■ **REQUIREMENT**
Transcribe the stretch of entries below from the line with "Columns: A = cathode_dc_power_W" through the line with "Process parameter drift: pvd_sputter-02, from", exactly and with both ends included; leave out all other lines.

◇ ◇ ◇ ◇

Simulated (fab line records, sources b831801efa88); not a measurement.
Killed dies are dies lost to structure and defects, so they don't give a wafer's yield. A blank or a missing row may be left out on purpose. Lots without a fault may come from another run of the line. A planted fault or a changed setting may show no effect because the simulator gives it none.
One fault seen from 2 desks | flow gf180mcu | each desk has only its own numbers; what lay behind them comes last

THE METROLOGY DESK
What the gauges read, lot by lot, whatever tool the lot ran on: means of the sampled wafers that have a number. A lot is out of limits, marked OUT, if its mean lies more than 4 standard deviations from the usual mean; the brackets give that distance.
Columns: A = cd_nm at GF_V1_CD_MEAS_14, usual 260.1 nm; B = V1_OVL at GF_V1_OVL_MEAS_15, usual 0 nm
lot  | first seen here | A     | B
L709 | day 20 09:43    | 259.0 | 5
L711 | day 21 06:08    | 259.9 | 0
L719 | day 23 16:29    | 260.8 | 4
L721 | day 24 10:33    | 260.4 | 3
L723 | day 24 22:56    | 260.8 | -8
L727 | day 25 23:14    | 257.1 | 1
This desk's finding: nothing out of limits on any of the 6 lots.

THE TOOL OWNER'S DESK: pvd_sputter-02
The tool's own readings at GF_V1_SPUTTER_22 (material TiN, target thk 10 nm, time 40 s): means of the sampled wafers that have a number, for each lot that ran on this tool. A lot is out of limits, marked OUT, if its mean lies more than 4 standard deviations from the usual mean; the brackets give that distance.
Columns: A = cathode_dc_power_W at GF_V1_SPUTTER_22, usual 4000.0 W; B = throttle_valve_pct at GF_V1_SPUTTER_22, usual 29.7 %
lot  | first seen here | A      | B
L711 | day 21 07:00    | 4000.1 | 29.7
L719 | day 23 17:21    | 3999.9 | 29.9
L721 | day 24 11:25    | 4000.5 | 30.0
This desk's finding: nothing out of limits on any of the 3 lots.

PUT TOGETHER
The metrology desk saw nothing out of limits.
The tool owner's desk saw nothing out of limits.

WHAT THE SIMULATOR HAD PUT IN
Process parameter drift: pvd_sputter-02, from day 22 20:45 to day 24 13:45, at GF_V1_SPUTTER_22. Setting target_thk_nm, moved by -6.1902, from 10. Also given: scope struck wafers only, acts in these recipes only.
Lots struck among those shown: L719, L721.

◇ ◇ ◇ ◇

■ **RESULT**
Columns: A = cathode_dc_power_W at GF_V1_SPUTTER_22, usual 4000.0 W; B = throttle_valve_pct at GF_V1_SPUTTER_22, usual 29.7 %
lot  | first seen here | A      | B
L711 | day 21 07:00    | 4000.1 | 29.7
L719 | day 23 17:21    | 3999.9 | 29.9
L721 | day 24 11:25    | 4000.5 | 30.0
This desk's finding: nothing out of limits on any of the 3 lots.

PUT TOGETHER
The metrology desk saw nothing out of limits.
The tool owner's desk saw nothing out of limits.

WHAT THE SIMULATOR HAD PUT IN
Process parameter drift: pvd_sputter-02, from day 22 20:45 to day 24 13:45, at GF_V1_SPUTTER_22. Setting target_thk_nm, moved by -6.1902, from 10. Also given: scope struck wafers only, acts in these recipes only.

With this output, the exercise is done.